▸ MATERIAL SHOWN
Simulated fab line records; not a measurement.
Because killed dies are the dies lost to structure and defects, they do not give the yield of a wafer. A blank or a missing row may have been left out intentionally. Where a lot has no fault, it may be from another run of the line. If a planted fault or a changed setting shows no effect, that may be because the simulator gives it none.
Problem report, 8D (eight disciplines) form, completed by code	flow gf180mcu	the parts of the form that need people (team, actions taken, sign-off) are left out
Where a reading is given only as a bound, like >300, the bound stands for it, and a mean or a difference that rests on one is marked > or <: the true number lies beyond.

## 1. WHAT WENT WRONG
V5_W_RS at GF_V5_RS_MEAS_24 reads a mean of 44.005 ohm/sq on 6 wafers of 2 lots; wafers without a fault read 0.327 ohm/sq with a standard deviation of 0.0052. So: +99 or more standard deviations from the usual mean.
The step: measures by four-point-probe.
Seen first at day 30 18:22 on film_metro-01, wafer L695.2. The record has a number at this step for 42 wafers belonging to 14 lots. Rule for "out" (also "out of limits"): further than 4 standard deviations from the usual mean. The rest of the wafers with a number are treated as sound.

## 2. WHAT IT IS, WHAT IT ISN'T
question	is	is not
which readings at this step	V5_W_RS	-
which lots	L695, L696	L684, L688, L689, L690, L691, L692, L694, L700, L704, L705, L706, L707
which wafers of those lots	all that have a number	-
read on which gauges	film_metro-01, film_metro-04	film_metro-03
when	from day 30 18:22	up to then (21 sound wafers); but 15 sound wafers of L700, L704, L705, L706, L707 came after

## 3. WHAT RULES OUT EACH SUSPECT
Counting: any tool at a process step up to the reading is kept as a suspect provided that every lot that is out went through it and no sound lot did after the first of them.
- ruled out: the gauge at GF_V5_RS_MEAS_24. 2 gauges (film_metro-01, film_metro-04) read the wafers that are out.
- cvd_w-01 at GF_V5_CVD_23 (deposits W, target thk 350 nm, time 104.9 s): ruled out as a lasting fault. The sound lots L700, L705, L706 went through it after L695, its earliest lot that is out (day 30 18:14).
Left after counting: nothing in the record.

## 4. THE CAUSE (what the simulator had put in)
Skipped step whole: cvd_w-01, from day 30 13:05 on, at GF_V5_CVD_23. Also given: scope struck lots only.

▸ EXERCISE
From the first line of the data through the line with "## 1. WHAT WENT WRONG", quote each line exactly and add nothing else.

▸ WRITTEN RESPONSE
Simulated fab line records; not a measurement.
Because killed dies are the dies lost to structure and defects, they do not give the yield of a wafer. A blank or a missing row may have been left out intentionally. Where a lot has no fault, it may be from another run of the line. If a planted fault or a changed setting shows no effect, that may be because the simulator gives it none.
Problem report, 8D (eight disciplines) form, completed by code	flow gf180mcu	the parts of the form that need people (team, actions taken, sign-off) are left out
Where a reading is given only as a bound, like >300, the bound stands for it, and a mean or a difference that rests on one is marked > or <: the true number lies beyond.

## 1. WHAT WENT WRONG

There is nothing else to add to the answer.